# Information shown
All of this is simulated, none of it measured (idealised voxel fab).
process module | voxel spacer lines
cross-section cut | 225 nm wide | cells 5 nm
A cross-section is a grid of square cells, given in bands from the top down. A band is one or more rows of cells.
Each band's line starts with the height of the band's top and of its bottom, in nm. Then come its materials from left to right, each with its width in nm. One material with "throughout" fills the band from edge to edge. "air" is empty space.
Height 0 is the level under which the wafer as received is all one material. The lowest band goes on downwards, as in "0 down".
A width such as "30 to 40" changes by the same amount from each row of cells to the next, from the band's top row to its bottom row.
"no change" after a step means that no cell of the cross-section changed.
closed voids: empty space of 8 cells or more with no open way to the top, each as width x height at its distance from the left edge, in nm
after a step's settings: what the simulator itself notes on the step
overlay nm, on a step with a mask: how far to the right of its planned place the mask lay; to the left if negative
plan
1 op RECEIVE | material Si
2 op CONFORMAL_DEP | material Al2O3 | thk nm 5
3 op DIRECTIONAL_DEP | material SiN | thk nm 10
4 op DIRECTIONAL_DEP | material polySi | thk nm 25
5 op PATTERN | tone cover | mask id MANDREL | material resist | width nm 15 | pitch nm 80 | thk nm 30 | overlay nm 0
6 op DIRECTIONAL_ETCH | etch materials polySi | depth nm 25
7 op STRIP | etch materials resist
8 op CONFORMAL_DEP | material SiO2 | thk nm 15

# Assigned task
Every entry above must be returned word for word.

# Task answer
All of this is simulated, none of it measured (idealised voxel fab).
process module | voxel spacer lines
cross-section cut | 225 nm wide | cells 5 nm
A cross-section is a grid of square cells, given in bands from the top down. A band is one or more rows of cells.
Each band's line starts with the height of the band's top and of its bottom, in nm. Then come its materials from left to right, each with its width in nm. One material with "throughout" fills the band from edge to edge. "air" is empty space.
Height 0 is the level under which the wafer as received is all one material. The lowest band goes on downwards, as in "0 down".
A width such as "30 to 40" changes by the same amount from each row of cells to the next, from the band's top row to its bottom row.
"no change" after a step means that no cell of the cross-section changed.
closed voids: empty space of 8 cells or more with no open way to the top, each as width x height at its distance from the left edge, in nm
after a step's settings: what the simulator itself notes on the step
overlay nm, on a step with a mask: how far to the right of its planned place the mask lay; to the left if negative
plan
1 op RECEIVE | material Si
2 op CONFORMAL_DEP | material Al2O3 | thk nm 5
3 op DIRECTIONAL_DEP | material SiN | thk nm 10
4 op DIRECTIONAL_DEP | material polySi | thk nm 25
5 op PATTERN | tone cover | mask id MANDREL | material resist | width nm 15 | pitch nm 80 | thk nm 30 | overlay nm 0
6 op DIRECTIONAL_ETCH | etch materials polySi | depth nm 25
7 op STRIP | etch materials resist
8 op CONFORMAL_DEP | material SiO2 | thk nm 15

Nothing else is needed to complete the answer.